Given information
_ _ _ _ _ _ _

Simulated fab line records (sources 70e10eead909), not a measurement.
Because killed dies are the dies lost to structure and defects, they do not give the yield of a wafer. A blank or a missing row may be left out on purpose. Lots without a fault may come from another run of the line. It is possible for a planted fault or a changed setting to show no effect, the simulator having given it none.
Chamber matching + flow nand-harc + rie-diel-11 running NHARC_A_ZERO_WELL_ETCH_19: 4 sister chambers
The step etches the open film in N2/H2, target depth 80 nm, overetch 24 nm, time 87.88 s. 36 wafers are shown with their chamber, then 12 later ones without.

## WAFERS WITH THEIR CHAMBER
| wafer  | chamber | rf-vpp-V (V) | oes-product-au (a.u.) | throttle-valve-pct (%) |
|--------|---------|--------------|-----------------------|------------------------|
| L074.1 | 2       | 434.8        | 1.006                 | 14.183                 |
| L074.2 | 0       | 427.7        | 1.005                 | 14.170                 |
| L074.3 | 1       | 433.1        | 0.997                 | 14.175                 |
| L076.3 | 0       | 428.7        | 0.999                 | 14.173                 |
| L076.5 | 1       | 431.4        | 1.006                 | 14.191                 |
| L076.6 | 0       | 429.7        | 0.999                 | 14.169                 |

_ _ _ _ _ _ _

Assigned task
Your answer should be the full set of records above, restated exactly.

Worked solution
Simulated fab line records (sources 70e10eead909), not a measurement.
Because killed dies are the dies lost to structure and defects, they do not give the yield of a wafer. A blank or a missing row may be left out on purpose. Lots without a fault may come from another run of the line. It is possible for a planted fault or a changed setting to show no effect, the simulator having given it none.
Chamber matching + flow nand-harc + rie-diel-11 running NHARC_A_ZERO_WELL_ETCH_19: 4 sister chambers
The step etches the open film in N2/H2, target depth 80 nm, overetch 24 nm, time 87.88 s. 36 wafers are shown with their chamber, then 12 later ones without.

## WAFERS WITH THEIR CHAMBER
| wafer  | chamber | rf-vpp-V (V) | oes-product-au (a.u.) | throttle-valve-pct (%) |
|--------|---------|--------------|-----------------------|------------------------|
| L074.1 | 2       | 434.8        | 1.006                 | 14.183                 |
| L074.2 | 0       | 427.7        | 1.005                 | 14.170                 |
| L074.3 | 1       | 433.1        | 0.997                 | 14.175                 |
| L076.3 | 0       | 428.7        | 0.999                 | 14.173                 |
| L076.5 | 1       | 431.4        | 1.006                 | 14.191                 |
| L076.6 | 0       | 429.7        | 0.999                 | 14.169                 |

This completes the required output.